|---|

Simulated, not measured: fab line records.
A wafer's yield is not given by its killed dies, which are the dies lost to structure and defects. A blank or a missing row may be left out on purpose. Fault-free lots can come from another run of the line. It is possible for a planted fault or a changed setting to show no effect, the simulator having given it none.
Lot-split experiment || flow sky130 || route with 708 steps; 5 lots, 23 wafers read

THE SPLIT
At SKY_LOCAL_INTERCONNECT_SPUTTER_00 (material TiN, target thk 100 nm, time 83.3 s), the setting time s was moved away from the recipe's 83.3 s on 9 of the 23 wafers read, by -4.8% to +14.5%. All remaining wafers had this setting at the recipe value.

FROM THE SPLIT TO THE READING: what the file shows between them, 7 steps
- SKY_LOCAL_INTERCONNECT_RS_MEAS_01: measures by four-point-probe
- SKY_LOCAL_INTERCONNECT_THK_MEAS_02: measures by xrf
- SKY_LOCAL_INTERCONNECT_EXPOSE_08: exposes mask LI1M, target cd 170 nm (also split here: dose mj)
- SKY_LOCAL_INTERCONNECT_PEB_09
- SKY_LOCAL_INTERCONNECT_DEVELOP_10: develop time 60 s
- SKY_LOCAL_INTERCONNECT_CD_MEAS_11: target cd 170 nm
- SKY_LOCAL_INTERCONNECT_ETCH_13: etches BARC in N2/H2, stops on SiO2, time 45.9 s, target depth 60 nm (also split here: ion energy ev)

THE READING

|---|

### Work task
From the first line to the last, retype the material exactly.

### Answer space
Simulated, not measured: fab line records.
A wafer's yield is not given by its killed dies, which are the dies lost to structure and defects. A blank or a missing row may be left out on purpose. Fault-free lots can come from another run of the line. It is possible for a planted fault or a changed setting to show no effect, the simulator having given it none.
Lot-split experiment || flow sky130 || route with 708 steps; 5 lots, 23 wafers read

THE SPLIT
At SKY_LOCAL_INTERCONNECT_SPUTTER_00 (material TiN, target thk 100 nm, time 83.3 s), the setting time s was moved away from the recipe's 83.3 s on 9 of the 23 wafers read, by -4.8% to +14.5%. All remaining wafers had this setting at the recipe value.

FROM THE SPLIT TO THE READING: what the file shows between them, 7 steps
- SKY_LOCAL_INTERCONNECT_RS_MEAS_01: measures by four-point-probe
- SKY_LOCAL_INTERCONNECT_THK_MEAS_02: measures by xrf
- SKY_LOCAL_INTERCONNECT_EXPOSE_08: exposes mask LI1M, target cd 170 nm (also split here: dose mj)
- SKY_LOCAL_INTERCONNECT_PEB_09
- SKY_LOCAL_INTERCONNECT_DEVELOP_10: develop time 60 s
- SKY_LOCAL_INTERCONNECT_CD_MEAS_11: target cd 170 nm
- SKY_LOCAL_INTERCONNECT_ETCH_13: etches BARC in N2/H2, stops on SiO2, time 45.9 s, target depth 60 nm (also split here: ion energy ev)

THE READING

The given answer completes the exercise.